------ Given information

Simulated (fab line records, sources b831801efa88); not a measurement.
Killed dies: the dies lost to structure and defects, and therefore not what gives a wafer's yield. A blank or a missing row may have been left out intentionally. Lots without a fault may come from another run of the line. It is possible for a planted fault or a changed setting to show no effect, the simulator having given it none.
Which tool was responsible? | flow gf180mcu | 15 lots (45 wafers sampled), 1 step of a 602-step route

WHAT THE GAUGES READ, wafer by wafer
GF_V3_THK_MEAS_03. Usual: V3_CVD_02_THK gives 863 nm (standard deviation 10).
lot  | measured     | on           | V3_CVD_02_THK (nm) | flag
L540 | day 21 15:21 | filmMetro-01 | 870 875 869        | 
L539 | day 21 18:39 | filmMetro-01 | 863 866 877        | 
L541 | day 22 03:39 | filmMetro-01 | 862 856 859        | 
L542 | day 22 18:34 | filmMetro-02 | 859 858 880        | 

------------

> Assignment
Only one span is wanted. It runs from the first line of the listing through the line with "L541 | day 22", and each line must match exactly.

> Your solution
Simulated (fab line records, sources b831801efa88); not a measurement.
Killed dies: the dies lost to structure and defects, and therefore not what gives a wafer's yield. A blank or a missing row may have been left out intentionally. Lots without a fault may come from another run of the line. It is possible for a planted fault or a changed setting to show no effect, the simulator having given it none.
Which tool was responsible? | flow gf180mcu | 15 lots (45 wafers sampled), 1 step of a 602-step route

WHAT THE GAUGES READ, wafer by wafer
GF_V3_THK_MEAS_03. Usual: V3_CVD_02_THK gives 863 nm (standard deviation 10).
lot  | measured     | on           | V3_CVD_02_THK (nm) | flag
L540 | day 21 15:21 | filmMetro-01 | 870 875 869        | 
L539 | day 21 18:39 | filmMetro-01 | 863 866 877        | 
L541 | day 22 03:39 | filmMetro-01 | 862 856 859        | 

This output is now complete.